--- WORK REQUEST ---
Extract each line of the data and write it out again exactly.

--- DATA PROVIDED ---
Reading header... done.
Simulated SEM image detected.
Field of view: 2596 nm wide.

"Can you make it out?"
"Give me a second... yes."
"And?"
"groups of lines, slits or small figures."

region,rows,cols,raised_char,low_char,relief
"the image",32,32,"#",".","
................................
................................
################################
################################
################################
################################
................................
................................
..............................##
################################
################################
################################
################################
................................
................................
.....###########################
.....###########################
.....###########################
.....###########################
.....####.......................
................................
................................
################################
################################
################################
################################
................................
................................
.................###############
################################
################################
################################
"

--- EXERCISE OUTPUT ---
Reading header... done.
Simulated SEM image detected.
Field of view: 2596 nm wide.

"Can you make it out?"
"Give me a second... yes."
"And?"
"groups of lines, slits or small figures."

region,rows,cols,raised_char,low_char,relief
"the image",32,32,"#",".","
................................
................................
################################
################################
################################
################################
................................
................................
..............................##
################################
################################
################################
################################
................................
................................
.....###########################
.....###########################
.....###########################
.....###########################
.....####.......................
................................
................................
################################
################################
################################
################################
................................
................................
.................###############
################################
################################
################################
"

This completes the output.